• Requirement: The following data has a line with "- N5_BEOL_M8_ETCH_61: etches" and a line with "- N5_BEOL_M8_SRD_43: time 30 s". Write out exactly those lines and all the lines between them.

BEGIN
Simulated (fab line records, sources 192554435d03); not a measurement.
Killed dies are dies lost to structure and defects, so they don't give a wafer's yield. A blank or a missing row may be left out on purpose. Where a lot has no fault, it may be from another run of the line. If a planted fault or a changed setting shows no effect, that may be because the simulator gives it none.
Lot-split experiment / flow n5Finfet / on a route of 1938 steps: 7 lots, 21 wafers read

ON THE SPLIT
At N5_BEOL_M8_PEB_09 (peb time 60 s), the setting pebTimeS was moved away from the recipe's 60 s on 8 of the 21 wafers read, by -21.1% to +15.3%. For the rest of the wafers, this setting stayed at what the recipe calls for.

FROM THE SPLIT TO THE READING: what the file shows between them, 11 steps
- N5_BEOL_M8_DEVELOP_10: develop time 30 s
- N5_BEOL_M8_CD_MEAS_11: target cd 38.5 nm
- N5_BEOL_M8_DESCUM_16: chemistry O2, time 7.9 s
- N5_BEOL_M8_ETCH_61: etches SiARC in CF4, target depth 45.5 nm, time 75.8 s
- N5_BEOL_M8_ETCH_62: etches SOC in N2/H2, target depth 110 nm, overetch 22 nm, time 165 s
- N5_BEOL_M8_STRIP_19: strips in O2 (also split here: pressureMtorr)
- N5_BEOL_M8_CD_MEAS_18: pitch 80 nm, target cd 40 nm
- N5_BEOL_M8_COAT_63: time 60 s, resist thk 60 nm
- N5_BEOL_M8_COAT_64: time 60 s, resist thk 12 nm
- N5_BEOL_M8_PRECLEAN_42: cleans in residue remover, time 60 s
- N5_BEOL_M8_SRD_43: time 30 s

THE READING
END

• Response:
- N5_BEOL_M8_ETCH_61: etches SiARC in CF4, target depth 45.5 nm, time 75.8 s
- N5_BEOL_M8_ETCH_62: etches SOC in N2/H2, target depth 110 nm, overetch 22 nm, time 165 s
- N5_BEOL_M8_STRIP_19: strips in O2 (also split here: pressureMtorr)
- N5_BEOL_M8_CD_MEAS_18: pitch 80 nm, target cd 40 nm
- N5_BEOL_M8_COAT_63: time 60 s, resist thk 60 nm
- N5_BEOL_M8_COAT_64: time 60 s, resist thk 12 nm
- N5_BEOL_M8_PRECLEAN_42: cleans in residue remover, time 60 s
- N5_BEOL_M8_SRD_43: time 30 s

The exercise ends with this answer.